- _REQUIRED ACTION_
In the listing below, repeat exactly every line from the first through the line containing "The wafer is", with nothing else.

- _PROVIDED DATA_
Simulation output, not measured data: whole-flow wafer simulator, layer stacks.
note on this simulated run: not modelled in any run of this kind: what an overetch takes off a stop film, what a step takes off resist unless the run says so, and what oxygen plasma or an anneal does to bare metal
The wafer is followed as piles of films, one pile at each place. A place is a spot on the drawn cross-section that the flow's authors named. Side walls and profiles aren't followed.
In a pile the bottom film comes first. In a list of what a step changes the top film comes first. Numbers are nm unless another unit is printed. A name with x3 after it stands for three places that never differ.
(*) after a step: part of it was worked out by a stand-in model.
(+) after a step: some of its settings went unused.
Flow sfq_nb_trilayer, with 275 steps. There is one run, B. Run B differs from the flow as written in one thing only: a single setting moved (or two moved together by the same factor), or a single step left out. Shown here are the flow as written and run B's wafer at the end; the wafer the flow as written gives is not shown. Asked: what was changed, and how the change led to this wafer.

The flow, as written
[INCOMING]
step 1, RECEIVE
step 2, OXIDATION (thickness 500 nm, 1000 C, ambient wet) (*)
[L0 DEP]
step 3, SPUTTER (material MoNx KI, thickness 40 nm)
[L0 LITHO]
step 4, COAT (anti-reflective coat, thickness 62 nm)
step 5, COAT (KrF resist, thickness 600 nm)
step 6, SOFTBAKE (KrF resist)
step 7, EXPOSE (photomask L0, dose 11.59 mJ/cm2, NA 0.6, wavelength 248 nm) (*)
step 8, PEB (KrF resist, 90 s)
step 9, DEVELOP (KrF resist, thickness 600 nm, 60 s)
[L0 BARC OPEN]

- _YOUR SOLUTION_
Simulation output, not measured data: whole-flow wafer simulator, layer stacks.
note on this simulated run: not modelled in any run of this kind: what an overetch takes off a stop film, what a step takes off resist unless the run says so, and what oxygen plasma or an anneal does to bare metal
The wafer is followed as piles of films, one pile at each place. A place is a spot on the drawn cross-section that the flow's authors named. Side walls and profiles aren't followed.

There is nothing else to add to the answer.